_Data listing:_
◇ ◇ ◇

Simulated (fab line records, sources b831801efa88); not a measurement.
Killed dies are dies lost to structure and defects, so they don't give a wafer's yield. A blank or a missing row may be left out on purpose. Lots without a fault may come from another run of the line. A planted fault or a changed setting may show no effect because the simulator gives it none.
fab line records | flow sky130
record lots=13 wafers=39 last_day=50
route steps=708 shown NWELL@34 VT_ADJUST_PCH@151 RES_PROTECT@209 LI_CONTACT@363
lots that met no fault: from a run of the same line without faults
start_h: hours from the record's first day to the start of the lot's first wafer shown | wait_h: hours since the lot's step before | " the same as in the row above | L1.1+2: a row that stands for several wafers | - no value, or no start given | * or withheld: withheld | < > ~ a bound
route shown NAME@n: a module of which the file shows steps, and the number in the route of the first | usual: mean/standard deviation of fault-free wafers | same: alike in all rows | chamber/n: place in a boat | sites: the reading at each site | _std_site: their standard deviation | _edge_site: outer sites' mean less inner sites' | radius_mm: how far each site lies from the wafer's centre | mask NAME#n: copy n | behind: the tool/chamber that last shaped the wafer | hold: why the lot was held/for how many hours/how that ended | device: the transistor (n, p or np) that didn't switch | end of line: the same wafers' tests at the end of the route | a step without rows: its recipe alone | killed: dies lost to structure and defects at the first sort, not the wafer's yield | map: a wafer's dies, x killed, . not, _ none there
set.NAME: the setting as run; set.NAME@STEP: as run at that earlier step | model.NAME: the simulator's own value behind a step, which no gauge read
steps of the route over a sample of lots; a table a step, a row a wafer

◇ ◇ ◇

Transcribe the records exactly as they appear.

Simulated (fab line records, sources b831801efa88); not a measurement.
Killed dies are dies lost to structure and defects, so they don't give a wafer's yield. A blank or a missing row may be left out on purpose. Lots without a fault may come from another run of the line. A planted fault or a changed setting may show no effect because the simulator gives it none.
fab line records | flow sky130
record lots=13 wafers=39 last_day=50
route steps=708 shown NWELL@34 VT_ADJUST_PCH@151 RES_PROTECT@209 LI_CONTACT@363
lots that met no fault: from a run of the same line without faults
start_h: hours from the record's first day to the start of the lot's first wafer shown | wait_h: hours since the lot's step before | " the same as in the row above | L1.1+2: a row that stands for several wafers | - no value, or no start given | * or withheld: withheld | < > ~ a bound
route shown NAME@n: a module of which the file shows steps, and the number in the route of the first | usual: mean/standard deviation of fault-free wafers | same: alike in all rows | chamber/n: place in a boat | sites: the reading at each site | _std_site: their standard deviation | _edge_site: outer sites' mean less inner sites' | radius_mm: how far each site lies from the wafer's centre | mask NAME#n: copy n | behind: the tool/chamber that last shaped the wafer | hold: why the lot was held/for how many hours/how that ended | device: the transistor (n, p or np) that didn't switch | end of line: the same wafers' tests at the end of the route | a step without rows: its recipe alone | killed: dies lost to structure and defects at the first sort, not the wafer's yield | map: a wafer's dies, x killed, . not, _ none there
set.NAME: the setting as run; set.NAME@STEP: as run at that earlier step | model.NAME: the simulator's own value behind a step, which no gauge read
steps of the route over a sample of lots; a table a step, a row a wafer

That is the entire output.